REQUIRED ACTION
When you reach the line with "Documented hereafter: the" in the data below, begin printing lines exactly, and stop once the line with "Just so we're" has been printed.

MATERIAL PROVIDED
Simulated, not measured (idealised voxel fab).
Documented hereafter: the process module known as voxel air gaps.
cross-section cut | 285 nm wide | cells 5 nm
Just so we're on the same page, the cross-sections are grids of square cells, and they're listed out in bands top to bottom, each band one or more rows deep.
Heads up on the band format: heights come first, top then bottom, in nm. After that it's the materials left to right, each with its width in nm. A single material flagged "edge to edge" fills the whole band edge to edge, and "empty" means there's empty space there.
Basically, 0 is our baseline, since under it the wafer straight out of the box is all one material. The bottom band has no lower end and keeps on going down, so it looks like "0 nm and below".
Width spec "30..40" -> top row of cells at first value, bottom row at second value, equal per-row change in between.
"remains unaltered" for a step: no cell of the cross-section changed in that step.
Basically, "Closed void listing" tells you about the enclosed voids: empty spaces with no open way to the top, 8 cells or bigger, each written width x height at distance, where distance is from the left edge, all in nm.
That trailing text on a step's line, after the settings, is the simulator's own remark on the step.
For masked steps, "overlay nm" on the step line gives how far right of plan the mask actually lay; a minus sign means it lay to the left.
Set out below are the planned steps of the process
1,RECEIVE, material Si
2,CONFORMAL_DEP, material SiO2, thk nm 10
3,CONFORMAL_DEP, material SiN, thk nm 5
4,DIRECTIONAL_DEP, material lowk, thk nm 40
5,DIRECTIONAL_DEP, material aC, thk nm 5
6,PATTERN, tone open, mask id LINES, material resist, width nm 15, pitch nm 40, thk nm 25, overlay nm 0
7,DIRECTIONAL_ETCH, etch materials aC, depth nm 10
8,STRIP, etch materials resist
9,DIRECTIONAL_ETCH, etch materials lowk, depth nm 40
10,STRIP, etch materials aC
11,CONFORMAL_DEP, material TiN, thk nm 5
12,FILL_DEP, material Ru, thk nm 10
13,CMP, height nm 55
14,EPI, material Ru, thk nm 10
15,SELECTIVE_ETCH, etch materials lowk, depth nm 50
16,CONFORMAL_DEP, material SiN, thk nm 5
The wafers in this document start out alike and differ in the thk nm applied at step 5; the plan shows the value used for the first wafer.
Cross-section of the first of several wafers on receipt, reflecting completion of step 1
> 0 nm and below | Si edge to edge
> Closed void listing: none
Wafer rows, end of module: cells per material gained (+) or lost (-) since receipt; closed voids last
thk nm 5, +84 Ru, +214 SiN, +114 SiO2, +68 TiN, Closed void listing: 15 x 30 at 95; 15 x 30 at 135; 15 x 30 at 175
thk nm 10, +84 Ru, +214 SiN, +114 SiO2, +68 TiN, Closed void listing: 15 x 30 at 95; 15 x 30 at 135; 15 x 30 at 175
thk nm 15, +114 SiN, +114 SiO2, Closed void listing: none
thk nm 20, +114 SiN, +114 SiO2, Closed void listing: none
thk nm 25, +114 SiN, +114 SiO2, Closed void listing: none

ANSWER BOX
Documented hereafter: the process module known as voxel air gaps.
cross-section cut | 285 nm wide | cells 5 nm
Just so we're on the same page, the cross-sections are grids of square cells, and they're listed out in bands top to bottom, each band one or more rows deep.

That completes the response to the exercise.